### Information given
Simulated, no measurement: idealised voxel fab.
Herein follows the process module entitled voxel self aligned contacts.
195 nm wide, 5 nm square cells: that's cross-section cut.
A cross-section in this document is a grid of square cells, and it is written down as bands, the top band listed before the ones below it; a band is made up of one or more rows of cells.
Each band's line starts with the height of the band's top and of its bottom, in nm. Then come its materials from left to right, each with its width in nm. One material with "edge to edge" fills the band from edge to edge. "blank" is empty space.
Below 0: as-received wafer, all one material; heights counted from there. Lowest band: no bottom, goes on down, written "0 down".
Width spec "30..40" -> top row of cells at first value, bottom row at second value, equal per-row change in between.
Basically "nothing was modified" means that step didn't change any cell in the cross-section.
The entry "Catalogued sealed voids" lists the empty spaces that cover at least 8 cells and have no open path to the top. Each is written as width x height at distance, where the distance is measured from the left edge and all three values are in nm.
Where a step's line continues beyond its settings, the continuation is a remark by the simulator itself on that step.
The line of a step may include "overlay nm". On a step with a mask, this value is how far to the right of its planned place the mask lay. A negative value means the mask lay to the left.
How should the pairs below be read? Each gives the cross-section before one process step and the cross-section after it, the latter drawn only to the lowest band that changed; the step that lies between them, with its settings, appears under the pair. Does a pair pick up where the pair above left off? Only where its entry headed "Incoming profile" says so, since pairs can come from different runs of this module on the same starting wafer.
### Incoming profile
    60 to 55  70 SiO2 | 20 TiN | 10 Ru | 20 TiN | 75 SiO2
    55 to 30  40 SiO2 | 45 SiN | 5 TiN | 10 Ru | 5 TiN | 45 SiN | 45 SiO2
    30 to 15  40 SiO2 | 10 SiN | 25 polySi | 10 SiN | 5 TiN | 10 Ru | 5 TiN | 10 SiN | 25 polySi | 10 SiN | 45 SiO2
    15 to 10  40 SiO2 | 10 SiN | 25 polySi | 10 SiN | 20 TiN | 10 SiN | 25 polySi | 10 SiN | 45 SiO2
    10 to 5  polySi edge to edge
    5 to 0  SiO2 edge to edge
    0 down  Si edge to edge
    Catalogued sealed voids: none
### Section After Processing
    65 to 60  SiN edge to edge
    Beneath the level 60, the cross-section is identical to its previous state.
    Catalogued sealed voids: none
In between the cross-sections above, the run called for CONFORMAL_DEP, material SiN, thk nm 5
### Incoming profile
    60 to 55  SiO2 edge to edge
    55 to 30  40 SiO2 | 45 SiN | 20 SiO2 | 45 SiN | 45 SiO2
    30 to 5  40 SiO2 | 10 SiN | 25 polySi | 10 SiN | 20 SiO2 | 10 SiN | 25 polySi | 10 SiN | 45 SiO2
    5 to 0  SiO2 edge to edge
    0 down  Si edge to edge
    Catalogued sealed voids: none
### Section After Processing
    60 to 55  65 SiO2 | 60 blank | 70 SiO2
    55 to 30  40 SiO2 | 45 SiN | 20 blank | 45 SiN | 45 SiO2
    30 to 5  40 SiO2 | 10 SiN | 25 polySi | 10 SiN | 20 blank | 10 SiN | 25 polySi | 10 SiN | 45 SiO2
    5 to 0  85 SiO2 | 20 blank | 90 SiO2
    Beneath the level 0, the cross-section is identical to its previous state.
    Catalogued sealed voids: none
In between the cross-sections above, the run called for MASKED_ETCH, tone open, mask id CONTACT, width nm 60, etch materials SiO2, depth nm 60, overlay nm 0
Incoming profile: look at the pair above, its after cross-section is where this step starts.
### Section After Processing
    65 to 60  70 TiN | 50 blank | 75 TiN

### Brief
Only the lines from the beginning of the entries through the line bearing "TiN | 45 SiN | 45 SiO2" should be returned, each exactly as written.

### Written response
Simulated, no measurement: idealised voxel fab.
Herein follows the process module entitled voxel self aligned contacts.
195 nm wide, 5 nm square cells: that's cross-section cut.
A cross-section in this document is a grid of square cells, and it is written down as bands, the top band listed before the ones below it; a band is made up of one or more rows of cells.
Each band's line starts with the height of the band's top and of its bottom, in nm. Then come its materials from left to right, each with its width in nm. One material with "edge to edge" fills the band from edge to edge. "blank" is empty space.
Below 0: as-received wafer, all one material; heights counted from there. Lowest band: no bottom, goes on down, written "0 down".
Width spec "30..40" -> top row of cells at first value, bottom row at second value, equal per-row change in between.
Basically "nothing was modified" means that step didn't change any cell in the cross-section.
The entry "Catalogued sealed voids" lists the empty spaces that cover at least 8 cells and have no open path to the top. Each is written as width x height at distance, where the distance is measured from the left edge and all three values are in nm.
Where a step's line continues beyond its settings, the continuation is a remark by the simulator itself on that step.
The line of a step may include "overlay nm". On a step with a mask, this value is how far to the right of its planned place the mask lay. A negative value means the mask lay to the left.
How should the pairs below be read? Each gives the cross-section before one process step and the cross-section after it, the latter drawn only to the lowest band that changed; the step that lies between them, with its settings, appears under the pair. Does a pair pick up where the pair above left off? Only where its entry headed "Incoming profile" says so, since pairs can come from different runs of this module on the same starting wafer.
### Incoming profile
    60 to 55  70 SiO2 | 20 TiN | 10 Ru | 20 TiN | 75 SiO2
    55 to 30  40 SiO2 | 45 SiN | 5 TiN | 10 Ru | 5 TiN | 45 SiN | 45 SiO2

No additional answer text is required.